Copy verbatim the block of lines in the entries below whose first line contains "- 120 down to" and whose last line contains "- 100 down to 85 = SiO2 edge to edge". Leave out all other lines.

:: Records provided ::

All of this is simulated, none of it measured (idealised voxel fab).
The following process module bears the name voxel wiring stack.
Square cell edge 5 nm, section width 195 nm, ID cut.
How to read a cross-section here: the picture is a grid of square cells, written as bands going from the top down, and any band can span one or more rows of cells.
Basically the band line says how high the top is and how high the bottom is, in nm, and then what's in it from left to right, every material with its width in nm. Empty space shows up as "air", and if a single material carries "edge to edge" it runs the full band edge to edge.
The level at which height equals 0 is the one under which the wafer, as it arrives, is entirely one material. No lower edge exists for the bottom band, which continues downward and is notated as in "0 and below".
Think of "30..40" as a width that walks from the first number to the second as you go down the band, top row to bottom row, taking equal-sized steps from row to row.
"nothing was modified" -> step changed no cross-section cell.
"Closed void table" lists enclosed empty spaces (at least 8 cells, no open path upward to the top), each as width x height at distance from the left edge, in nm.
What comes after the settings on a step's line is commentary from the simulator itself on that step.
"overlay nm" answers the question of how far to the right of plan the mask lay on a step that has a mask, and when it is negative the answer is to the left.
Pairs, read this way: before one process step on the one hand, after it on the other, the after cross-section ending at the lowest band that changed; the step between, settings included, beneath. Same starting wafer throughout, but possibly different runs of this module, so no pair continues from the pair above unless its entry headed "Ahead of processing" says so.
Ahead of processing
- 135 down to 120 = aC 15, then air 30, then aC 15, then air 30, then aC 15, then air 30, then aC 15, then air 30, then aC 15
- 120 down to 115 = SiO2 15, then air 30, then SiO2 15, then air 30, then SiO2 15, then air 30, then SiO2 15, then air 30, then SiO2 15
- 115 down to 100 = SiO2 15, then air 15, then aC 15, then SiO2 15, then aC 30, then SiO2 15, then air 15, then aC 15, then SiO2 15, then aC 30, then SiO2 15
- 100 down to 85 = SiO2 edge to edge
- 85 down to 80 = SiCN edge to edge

:::

- [Answer area]
- 120 down to 115 = SiO2 15, then air 30, then SiO2 15, then air 30, then SiO2 15, then air 30, then SiO2 15, then air 30, then SiO2 15
- 115 down to 100 = SiO2 15, then air 15, then aC 15, then SiO2 15, then aC 30, then SiO2 15, then air 15, then aC 15, then SiO2 15, then aC 30, then SiO2 15
- 100 down to 85 = SiO2 edge to edge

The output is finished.